* [Task item] Repeat the listing that comes next, leaving nothing out and changing nothing.

* [Information shown]
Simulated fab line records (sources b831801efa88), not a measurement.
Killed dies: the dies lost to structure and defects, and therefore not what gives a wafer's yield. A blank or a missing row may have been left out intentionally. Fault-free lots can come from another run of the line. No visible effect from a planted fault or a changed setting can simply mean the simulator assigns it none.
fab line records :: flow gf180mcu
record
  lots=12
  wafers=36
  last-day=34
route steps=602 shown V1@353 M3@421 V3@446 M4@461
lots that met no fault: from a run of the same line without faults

* [Written answer]
Simulated fab line records (sources b831801efa88), not a measurement.
Killed dies: the dies lost to structure and defects, and therefore not what gives a wafer's yield. A blank or a missing row may have been left out intentionally. Fault-free lots can come from another run of the line. No visible effect from a planted fault or a changed setting can simply mean the simulator assigns it none.
fab line records :: flow gf180mcu
record
  lots=12
  wafers=36
  last-day=34
route steps=602 shown V1@353 M3@421 V3@446 M4@461
lots that met no fault: from a run of the same line without faults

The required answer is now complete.